__________________________________________________

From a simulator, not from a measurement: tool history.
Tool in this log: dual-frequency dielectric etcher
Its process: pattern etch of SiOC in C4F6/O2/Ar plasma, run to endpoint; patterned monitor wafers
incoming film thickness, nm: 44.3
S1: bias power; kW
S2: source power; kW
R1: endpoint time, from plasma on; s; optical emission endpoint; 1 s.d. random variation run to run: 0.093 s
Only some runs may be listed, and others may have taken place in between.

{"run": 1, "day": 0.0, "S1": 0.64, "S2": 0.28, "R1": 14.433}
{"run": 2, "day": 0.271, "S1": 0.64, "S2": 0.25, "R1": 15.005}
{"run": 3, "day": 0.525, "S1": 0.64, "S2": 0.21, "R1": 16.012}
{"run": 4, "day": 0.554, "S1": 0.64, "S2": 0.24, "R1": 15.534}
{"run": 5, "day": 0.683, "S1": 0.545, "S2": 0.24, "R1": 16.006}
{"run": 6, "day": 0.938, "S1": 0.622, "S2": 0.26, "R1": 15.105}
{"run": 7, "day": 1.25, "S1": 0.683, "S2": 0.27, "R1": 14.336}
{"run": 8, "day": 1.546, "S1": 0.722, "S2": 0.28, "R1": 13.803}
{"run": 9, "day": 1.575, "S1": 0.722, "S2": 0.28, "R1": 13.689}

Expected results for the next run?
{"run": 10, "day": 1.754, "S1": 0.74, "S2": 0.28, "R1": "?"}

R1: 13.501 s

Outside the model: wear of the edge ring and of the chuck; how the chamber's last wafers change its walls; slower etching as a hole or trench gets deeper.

__________________________________________________

= TASK ITEM =
Every line from the first through the one containing "R1: 13.501 s" in the listing above must be given again exactly, with nothing else alongside.

= WRITTEN REPLY =
From a simulator, not from a measurement: tool history.
Tool in this log: dual-frequency dielectric etcher
Its process: pattern etch of SiOC in C4F6/O2/Ar plasma, run to endpoint; patterned monitor wafers
incoming film thickness, nm: 44.3
S1: bias power; kW
S2: source power; kW
R1: endpoint time, from plasma on; s; optical emission endpoint; 1 s.d. random variation run to run: 0.093 s
Only some runs may be listed, and others may have taken place in between.

{"run": 1, "day": 0.0, "S1": 0.64, "S2": 0.28, "R1": 14.433}
{"run": 2, "day": 0.271, "S1": 0.64, "S2": 0.25, "R1": 15.005}
{"run": 3, "day": 0.525, "S1": 0.64, "S2": 0.21, "R1": 16.012}
{"run": 4, "day": 0.554, "S1": 0.64, "S2": 0.24, "R1": 15.534}
{"run": 5, "day": 0.683, "S1": 0.545, "S2": 0.24, "R1": 16.006}
{"run": 6, "day": 0.938, "S1": 0.622, "S2": 0.26, "R1": 15.105}
{"run": 7, "day": 1.25, "S1": 0.683, "S2": 0.27, "R1": 14.336}
{"run": 8, "day": 1.546, "S1": 0.722, "S2": 0.28, "R1": 13.803}
{"run": 9, "day": 1.575, "S1": 0.722, "S2": 0.28, "R1": 13.689}

Expected results for the next run?
{"run": 10, "day": 1.754, "S1": 0.74, "S2": 0.28, "R1": "?"}

R1: 13.501 s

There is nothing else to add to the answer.